● Listed entries
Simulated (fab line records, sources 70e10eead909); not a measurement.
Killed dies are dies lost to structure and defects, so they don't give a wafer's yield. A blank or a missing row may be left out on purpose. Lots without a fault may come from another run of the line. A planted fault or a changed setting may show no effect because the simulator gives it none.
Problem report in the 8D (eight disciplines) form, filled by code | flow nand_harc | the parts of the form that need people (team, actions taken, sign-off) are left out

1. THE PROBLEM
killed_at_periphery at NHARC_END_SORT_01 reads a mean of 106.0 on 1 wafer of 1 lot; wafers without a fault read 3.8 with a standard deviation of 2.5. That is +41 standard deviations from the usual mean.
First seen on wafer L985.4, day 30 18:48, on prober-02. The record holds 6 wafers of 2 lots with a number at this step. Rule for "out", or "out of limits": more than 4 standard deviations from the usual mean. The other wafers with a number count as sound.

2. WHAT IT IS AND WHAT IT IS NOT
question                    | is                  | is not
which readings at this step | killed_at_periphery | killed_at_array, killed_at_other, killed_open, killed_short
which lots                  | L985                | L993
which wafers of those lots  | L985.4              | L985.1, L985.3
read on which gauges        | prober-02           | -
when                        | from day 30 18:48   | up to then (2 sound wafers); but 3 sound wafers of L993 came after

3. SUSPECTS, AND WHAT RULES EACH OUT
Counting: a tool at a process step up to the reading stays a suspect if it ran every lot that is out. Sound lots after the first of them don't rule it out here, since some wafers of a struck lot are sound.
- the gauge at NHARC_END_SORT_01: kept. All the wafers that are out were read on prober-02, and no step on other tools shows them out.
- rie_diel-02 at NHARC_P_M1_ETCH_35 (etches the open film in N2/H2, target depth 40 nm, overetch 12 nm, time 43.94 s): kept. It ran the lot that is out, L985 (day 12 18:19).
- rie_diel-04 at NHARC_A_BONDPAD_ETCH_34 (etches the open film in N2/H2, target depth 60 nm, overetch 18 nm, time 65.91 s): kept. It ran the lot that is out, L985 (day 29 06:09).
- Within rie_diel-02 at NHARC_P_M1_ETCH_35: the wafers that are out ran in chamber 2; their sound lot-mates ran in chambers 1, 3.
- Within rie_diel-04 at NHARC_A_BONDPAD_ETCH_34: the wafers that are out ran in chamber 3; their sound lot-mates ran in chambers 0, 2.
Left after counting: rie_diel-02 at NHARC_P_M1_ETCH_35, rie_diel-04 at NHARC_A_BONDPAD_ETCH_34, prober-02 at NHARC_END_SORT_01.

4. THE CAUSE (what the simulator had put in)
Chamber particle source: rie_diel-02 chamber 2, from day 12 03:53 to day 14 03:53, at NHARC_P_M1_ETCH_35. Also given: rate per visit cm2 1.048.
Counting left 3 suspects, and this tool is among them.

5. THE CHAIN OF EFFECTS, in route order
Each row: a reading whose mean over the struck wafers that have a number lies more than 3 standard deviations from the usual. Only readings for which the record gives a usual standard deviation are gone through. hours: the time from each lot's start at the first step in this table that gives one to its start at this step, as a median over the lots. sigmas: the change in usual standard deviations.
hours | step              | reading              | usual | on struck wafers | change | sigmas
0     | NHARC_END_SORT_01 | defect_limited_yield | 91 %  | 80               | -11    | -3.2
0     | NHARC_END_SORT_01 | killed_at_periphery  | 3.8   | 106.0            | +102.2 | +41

● Work order
Reproduce exactly, please, only the lines from the start of the data above to the line that contains "read on which", with both ends kept.

● Your response
Simulated (fab line records, sources 70e10eead909); not a measurement.
Killed dies are dies lost to structure and defects, so they don't give a wafer's yield. A blank or a missing row may be left out on purpose. Lots without a fault may come from another run of the line. A planted fault or a changed setting may show no effect because the simulator gives it none.
Problem report in the 8D (eight disciplines) form, filled by code | flow nand_harc | the parts of the form that need people (team, actions taken, sign-off) are left out

1. THE PROBLEM
killed_at_periphery at NHARC_END_SORT_01 reads a mean of 106.0 on 1 wafer of 1 lot; wafers without a fault read 3.8 with a standard deviation of 2.5. That is +41 standard deviations from the usual mean.
First seen on wafer L985.4, day 30 18:48, on prober-02. The record holds 6 wafers of 2 lots with a number at this step. Rule for "out", or "out of limits": more than 4 standard deviations from the usual mean. The other wafers with a number count as sound.

2. WHAT IT IS AND WHAT IT IS NOT
question                    | is                  | is not
which readings at this step | killed_at_periphery | killed_at_array, killed_at_other, killed_open, killed_short
which lots                  | L985                | L993
which wafers of those lots  | L985.4              | L985.1, L985.3
read on which gauges        | prober-02           | -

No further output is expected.